-------- GIVEN RECORDS

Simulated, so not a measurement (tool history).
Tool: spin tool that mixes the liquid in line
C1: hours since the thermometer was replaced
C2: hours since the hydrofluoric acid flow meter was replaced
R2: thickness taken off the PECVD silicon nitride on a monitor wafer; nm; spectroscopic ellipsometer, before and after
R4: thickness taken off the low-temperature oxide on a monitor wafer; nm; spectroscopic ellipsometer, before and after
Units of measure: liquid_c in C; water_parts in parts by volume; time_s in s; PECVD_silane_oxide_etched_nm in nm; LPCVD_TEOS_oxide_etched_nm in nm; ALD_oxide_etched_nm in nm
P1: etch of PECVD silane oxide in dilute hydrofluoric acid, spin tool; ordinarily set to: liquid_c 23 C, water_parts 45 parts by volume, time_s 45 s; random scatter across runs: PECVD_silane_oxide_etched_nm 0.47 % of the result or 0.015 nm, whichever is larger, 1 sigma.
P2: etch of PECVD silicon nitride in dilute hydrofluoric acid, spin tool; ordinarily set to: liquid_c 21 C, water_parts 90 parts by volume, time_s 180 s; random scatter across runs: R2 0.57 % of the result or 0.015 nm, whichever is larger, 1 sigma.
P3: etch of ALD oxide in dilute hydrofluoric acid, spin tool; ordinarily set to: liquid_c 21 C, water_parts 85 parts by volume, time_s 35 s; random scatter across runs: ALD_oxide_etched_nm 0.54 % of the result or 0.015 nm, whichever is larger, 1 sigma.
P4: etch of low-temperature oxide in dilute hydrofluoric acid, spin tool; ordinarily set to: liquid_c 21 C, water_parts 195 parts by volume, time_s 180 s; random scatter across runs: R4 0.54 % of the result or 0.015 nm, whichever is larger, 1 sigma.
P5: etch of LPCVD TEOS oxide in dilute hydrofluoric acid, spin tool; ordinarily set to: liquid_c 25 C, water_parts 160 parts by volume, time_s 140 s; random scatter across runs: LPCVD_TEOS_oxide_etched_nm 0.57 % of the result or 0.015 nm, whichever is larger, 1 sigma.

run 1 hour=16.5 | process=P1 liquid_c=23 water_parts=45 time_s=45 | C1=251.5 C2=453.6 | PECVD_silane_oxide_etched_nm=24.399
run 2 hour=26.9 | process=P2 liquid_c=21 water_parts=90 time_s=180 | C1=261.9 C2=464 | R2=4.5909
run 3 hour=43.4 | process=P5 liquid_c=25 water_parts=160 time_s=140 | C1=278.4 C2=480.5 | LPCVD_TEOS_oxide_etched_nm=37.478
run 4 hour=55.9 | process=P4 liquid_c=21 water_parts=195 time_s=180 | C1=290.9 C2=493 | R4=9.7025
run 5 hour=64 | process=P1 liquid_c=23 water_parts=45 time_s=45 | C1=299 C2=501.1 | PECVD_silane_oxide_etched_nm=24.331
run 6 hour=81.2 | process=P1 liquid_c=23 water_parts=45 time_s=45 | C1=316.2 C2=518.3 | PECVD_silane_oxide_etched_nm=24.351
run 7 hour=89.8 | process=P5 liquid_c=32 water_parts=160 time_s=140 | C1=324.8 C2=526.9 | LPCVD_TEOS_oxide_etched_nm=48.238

----------------

# TASK ITEM:
In the listing above, the lines from the one containing "run 3 hour=43.4" through the one containing "run 6 hour=81.2" must be set down exactly, with no other lines.

# RESPONSE:
run 3 hour=43.4 | process=P5 liquid_c=25 water_parts=160 time_s=140 | C1=278.4 C2=480.5 | LPCVD_TEOS_oxide_etched_nm=37.478
run 4 hour=55.9 | process=P4 liquid_c=21 water_parts=195 time_s=180 | C1=290.9 C2=493 | R4=9.7025
run 5 hour=64 | process=P1 liquid_c=23 water_parts=45 time_s=45 | C1=299 C2=501.1 | PECVD_silane_oxide_etched_nm=24.331
run 6 hour=81.2 | process=P1 liquid_c=23 water_parts=45 time_s=45 | C1=316.2 C2=518.3 | PECVD_silane_oxide_etched_nm=24.351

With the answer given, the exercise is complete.